Assigned task: Retype each record exactly, please. Skip none.

Data under study:
-------------------------

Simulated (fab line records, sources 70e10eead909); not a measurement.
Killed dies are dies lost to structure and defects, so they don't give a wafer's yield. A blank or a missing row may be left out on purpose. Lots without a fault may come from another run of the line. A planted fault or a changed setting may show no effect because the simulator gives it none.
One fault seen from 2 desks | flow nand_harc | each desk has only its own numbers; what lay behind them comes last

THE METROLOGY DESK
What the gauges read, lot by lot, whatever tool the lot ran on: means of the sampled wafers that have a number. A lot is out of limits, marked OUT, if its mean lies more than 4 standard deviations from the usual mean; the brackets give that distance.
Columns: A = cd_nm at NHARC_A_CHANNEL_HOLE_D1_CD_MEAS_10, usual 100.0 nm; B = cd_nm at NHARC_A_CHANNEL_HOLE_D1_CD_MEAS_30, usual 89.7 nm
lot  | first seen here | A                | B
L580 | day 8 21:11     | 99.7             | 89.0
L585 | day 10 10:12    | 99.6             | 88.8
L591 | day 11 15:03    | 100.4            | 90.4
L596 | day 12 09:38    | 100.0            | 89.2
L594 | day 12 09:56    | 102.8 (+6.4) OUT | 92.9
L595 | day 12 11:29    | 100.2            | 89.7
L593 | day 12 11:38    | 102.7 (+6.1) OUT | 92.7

-------------------------

Your response:
Simulated (fab line records, sources 70e10eead909); not a measurement.
Killed dies are dies lost to structure and defects, so they don't give a wafer's yield. A blank or a missing row may be left out on purpose. Lots without a fault may come from another run of the line. A planted fault or a changed setting may show no effect because the simulator gives it none.
One fault seen from 2 desks | flow nand_harc | each desk has only its own numbers; what lay behind them comes last

THE METROLOGY DESK
What the gauges read, lot by lot, whatever tool the lot ran on: means of the sampled wafers that have a number. A lot is out of limits, marked OUT, if its mean lies more than 4 standard deviations from the usual mean; the brackets give that distance.
Columns: A = cd_nm at NHARC_A_CHANNEL_HOLE_D1_CD_MEAS_10, usual 100.0 nm; B = cd_nm at NHARC_A_CHANNEL_HOLE_D1_CD_MEAS_30, usual 89.7 nm
lot  | first seen here | A                | B
L580 | day 8 21:11     | 99.7             | 89.0
L585 | day 10 10:12    | 99.6             | 88.8
L591 | day 11 15:03    | 100.4            | 90.4
L596 | day 12 09:38    | 100.0            | 89.2
L594 | day 12 09:56    | 102.8 (+6.4) OUT | 92.9
L595 | day 12 11:29    | 100.2            | 89.7
L593 | day 12 11:38    | 102.7 (+6.1) OUT | 92.7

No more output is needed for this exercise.